→ **Action item**: Transcribe every line of the records verbatim.

→ **Data records**:
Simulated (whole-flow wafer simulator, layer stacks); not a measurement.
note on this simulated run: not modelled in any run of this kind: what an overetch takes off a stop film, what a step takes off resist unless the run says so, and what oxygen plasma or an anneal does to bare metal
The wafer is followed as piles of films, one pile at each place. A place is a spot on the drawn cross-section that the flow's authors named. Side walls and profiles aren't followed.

→ **Exercise output**:
Simulated (whole-flow wafer simulator, layer stacks); not a measurement.
note on this simulated run: not modelled in any run of this kind: what an overetch takes off a stop film, what a step takes off resist unless the run says so, and what oxygen plasma or an anneal does to bare metal
The wafer is followed as piles of films, one pile at each place. A place is a spot on the drawn cross-section that the flow's authors named. Side walls and profiles aren't followed.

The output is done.